» MATERIAL SHOWN:
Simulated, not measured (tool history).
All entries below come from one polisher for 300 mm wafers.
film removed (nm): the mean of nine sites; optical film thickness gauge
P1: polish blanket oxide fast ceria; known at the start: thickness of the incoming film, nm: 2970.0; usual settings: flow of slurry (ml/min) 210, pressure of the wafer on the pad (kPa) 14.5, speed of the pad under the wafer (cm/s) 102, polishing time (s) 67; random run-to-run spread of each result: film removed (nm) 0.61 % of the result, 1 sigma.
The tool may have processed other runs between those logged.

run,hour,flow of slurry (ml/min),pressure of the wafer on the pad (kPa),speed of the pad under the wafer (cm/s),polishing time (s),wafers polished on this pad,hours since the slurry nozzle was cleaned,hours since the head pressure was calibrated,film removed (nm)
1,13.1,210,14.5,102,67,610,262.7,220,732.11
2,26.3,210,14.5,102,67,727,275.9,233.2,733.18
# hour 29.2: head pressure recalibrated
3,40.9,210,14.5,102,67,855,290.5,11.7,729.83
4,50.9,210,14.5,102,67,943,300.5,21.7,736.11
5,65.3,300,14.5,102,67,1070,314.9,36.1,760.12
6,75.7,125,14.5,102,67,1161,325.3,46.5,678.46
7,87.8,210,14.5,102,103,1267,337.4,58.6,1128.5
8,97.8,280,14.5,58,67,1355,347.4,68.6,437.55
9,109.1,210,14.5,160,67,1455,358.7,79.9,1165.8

» ACTIVITY: Return the lines above precisely as they appear, beginning at the first line and ending at the line with "film removed (nm): the", and nothing after it.

» ANSWER SPACE:
Simulated, not measured (tool history).
All entries below come from one polisher for 300 mm wafers.
film removed (nm): the mean of nine sites; optical film thickness gauge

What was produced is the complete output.